# Record set
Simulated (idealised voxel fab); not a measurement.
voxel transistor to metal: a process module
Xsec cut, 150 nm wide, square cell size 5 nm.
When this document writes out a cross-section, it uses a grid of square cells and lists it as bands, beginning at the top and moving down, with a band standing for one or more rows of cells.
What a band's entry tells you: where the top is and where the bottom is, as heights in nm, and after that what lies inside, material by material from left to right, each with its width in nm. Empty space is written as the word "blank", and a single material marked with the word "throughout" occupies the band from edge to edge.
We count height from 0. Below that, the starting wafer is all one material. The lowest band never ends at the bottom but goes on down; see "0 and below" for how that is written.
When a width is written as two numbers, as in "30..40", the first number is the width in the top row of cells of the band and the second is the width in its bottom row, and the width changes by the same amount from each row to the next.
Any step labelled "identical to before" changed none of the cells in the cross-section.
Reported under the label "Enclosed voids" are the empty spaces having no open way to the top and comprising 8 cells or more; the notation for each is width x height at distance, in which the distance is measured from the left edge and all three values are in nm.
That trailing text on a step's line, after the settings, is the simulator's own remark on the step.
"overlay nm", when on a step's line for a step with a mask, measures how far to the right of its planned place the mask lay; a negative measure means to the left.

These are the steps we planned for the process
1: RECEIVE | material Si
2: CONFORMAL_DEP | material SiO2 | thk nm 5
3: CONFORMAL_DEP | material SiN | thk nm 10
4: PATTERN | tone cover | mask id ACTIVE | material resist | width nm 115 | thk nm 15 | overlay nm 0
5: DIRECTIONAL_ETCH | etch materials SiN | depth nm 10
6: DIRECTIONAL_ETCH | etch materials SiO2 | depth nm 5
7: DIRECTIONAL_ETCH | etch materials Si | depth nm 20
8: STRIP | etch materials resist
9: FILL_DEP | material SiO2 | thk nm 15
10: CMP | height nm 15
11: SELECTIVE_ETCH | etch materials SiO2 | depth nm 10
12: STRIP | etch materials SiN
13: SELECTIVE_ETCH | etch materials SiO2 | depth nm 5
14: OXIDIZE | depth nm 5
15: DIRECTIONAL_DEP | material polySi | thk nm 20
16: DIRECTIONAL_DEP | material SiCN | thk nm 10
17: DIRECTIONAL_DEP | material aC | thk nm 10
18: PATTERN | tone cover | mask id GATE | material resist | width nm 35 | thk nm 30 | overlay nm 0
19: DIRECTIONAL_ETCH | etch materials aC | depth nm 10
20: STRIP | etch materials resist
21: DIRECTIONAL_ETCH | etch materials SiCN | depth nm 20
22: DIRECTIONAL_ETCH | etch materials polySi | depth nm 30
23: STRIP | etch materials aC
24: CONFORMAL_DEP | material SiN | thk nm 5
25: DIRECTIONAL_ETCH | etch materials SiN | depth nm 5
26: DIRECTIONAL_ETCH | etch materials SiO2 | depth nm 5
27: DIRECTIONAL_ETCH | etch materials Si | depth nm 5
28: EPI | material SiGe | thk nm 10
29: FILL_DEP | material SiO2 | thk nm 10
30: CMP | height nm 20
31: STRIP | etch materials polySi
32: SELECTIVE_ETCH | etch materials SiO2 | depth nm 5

# Work request
An exact copy of the data is needed, running from its first line through the line that holds "That trailing text", and nothing beyond that.

# Reply
Simulated (idealised voxel fab); not a measurement.
voxel transistor to metal: a process module
Xsec cut, 150 nm wide, square cell size 5 nm.
When this document writes out a cross-section, it uses a grid of square cells and lists it as bands, beginning at the top and moving down, with a band standing for one or more rows of cells.
What a band's entry tells you: where the top is and where the bottom is, as heights in nm, and after that what lies inside, material by material from left to right, each with its width in nm. Empty space is written as the word "blank", and a single material marked with the word "throughout" occupies the band from edge to edge.
We count height from 0. Below that, the starting wafer is all one material. The lowest band never ends at the bottom but goes on down; see "0 and below" for how that is written.
When a width is written as two numbers, as in "30..40", the first number is the width in the top row of cells of the band and the second is the width in its bottom row, and the width changes by the same amount from each row to the next.
Any step labelled "identical to before" changed none of the cells in the cross-section.
Reported under the label "Enclosed voids" are the empty spaces having no open way to the top and comprising 8 cells or more; the notation for each is width x height at distance, in which the distance is measured from the left edge and all three values are in nm.
That trailing text on a step's line, after the settings, is the simulator's own remark on the step.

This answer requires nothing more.